WORK INSTRUCTION: In the entries below, find the line with "B1: reference wafer" and the line with "R1: mean film"; give again those lines and every line between them, exactly.

SUPPLIED ENTRIES:
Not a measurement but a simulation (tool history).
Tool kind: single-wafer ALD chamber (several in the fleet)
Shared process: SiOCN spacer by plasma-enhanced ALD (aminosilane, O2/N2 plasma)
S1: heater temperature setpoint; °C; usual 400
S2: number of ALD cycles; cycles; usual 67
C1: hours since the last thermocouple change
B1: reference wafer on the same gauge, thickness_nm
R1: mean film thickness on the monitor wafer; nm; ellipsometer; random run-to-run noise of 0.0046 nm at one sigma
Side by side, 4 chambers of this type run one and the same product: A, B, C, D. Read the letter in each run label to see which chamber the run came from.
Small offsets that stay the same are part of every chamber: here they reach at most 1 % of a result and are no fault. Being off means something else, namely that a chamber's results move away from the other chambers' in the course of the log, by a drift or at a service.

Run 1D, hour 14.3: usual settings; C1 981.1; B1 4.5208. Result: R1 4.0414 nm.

EXERCISE RESPONSE:
B1: reference wafer on the same gauge, thickness_nm
R1: mean film thickness on the monitor wafer; nm; ellipsometer; random run-to-run noise of 0.0046 nm at one sigma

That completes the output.